◆ ◆ ◆ ◆ ◆

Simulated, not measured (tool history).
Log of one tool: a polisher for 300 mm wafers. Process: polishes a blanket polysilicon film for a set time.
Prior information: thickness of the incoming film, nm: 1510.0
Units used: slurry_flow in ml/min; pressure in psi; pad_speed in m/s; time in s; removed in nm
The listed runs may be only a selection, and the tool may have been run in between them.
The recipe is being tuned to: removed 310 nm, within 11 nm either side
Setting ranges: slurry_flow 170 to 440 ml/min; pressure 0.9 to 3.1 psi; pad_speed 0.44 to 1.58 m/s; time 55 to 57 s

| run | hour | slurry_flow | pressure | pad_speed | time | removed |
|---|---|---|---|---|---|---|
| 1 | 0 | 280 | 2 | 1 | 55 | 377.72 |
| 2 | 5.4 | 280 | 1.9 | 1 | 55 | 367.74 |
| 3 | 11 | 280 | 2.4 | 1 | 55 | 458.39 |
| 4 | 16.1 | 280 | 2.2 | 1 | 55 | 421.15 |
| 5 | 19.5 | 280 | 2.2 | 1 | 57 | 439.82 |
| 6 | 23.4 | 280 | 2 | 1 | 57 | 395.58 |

◆ ◆ ◆ ◆ ◆

* Work request *
The lines above, from the first through the one containing "time | removed |", must be restated word for word, with nothing added.

* Answer box *
Simulated, not measured (tool history).
Log of one tool: a polisher for 300 mm wafers. Process: polishes a blanket polysilicon film for a set time.
Prior information: thickness of the incoming film, nm: 1510.0
Units used: slurry_flow in ml/min; pressure in psi; pad_speed in m/s; time in s; removed in nm
The listed runs may be only a selection, and the tool may have been run in between them.
The recipe is being tuned to: removed 310 nm, within 11 nm either side
Setting ranges: slurry_flow 170 to 440 ml/min; pressure 0.9 to 3.1 psi; pad_speed 0.44 to 1.58 m/s; time 55 to 57 s

| run | hour | slurry_flow | pressure | pad_speed | time | removed |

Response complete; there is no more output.